DATA SECTION: Begin

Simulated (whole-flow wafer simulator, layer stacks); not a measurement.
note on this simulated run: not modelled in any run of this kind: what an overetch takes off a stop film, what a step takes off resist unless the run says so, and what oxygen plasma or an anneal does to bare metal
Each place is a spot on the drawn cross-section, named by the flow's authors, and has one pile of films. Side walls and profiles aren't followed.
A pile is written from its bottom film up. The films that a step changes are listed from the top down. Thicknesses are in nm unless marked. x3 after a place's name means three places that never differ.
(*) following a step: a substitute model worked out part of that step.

DATA SECTION: End

* [ACTIVITY]: Transcribe the listing from start to finish, exactly as given.

* [TASK ANSWER]:
Simulated (whole-flow wafer simulator, layer stacks); not a measurement.
note on this simulated run: not modelled in any run of this kind: what an overetch takes off a stop film, what a step takes off resist unless the run says so, and what oxygen plasma or an anneal does to bare metal
Each place is a spot on the drawn cross-section, named by the flow's authors, and has one pile of films. Side walls and profiles aren't followed.
A pile is written from its bottom film up. The films that a step changes are listed from the top down. Thicknesses are in nm unless marked. x3 after a place's name means three places that never differ.
(*) following a step: a substitute model worked out part of that step.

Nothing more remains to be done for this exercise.